- Task item
Both the line below containing "of its cells." and the line containing "That trailing text", along with every line between them, should be repeated exactly; no other line belongs in the answer.

Start of Source information

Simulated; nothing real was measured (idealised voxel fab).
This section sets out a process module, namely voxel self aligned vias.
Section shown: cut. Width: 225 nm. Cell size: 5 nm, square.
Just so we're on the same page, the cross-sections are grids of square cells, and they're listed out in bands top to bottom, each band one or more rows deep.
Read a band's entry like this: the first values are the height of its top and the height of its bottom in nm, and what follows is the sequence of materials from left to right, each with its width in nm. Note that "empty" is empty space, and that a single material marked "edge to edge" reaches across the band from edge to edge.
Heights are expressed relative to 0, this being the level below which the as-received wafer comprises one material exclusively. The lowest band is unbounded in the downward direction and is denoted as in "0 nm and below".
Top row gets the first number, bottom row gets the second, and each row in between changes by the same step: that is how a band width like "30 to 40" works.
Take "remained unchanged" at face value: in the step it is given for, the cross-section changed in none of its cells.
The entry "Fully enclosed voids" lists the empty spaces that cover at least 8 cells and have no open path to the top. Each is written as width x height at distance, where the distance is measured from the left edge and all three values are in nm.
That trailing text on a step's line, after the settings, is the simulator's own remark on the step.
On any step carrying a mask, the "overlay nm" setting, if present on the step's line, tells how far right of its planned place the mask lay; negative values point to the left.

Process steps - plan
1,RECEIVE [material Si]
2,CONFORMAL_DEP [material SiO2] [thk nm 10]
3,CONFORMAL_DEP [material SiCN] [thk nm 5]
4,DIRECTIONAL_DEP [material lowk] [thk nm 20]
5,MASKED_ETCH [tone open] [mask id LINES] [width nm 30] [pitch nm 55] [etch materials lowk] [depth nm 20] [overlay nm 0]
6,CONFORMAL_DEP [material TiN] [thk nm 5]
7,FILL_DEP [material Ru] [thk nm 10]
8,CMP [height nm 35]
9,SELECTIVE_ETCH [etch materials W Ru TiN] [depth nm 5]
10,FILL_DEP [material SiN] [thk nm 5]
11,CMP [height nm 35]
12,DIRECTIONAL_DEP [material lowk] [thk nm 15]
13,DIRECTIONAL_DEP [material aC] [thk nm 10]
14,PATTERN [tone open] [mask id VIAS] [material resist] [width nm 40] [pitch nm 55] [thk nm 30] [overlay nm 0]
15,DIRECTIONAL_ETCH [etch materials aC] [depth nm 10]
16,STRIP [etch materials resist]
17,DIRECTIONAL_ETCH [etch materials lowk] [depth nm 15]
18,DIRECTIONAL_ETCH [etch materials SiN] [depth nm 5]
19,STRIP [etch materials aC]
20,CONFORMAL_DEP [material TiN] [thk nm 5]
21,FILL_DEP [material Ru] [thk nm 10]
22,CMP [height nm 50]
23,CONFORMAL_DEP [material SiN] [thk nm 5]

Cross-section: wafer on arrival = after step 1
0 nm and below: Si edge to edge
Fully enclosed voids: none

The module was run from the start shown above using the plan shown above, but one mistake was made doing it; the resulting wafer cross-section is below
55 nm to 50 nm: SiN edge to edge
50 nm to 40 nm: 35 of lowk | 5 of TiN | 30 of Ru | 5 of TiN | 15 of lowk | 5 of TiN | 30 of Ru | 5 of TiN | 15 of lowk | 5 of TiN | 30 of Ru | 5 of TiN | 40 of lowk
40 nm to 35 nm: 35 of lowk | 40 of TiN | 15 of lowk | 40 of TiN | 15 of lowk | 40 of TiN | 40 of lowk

End of Source information

- Response area
Take "remained unchanged" at face value: in the step it is given for, the cross-section changed in none of its cells.
The entry "Fully enclosed voids" lists the empty spaces that cover at least 8 cells and have no open path to the top. Each is written as width x height at distance, where the distance is measured from the left edge and all three values are in nm.
That trailing text on a step's line, after the settings, is the simulator's own remark on the step.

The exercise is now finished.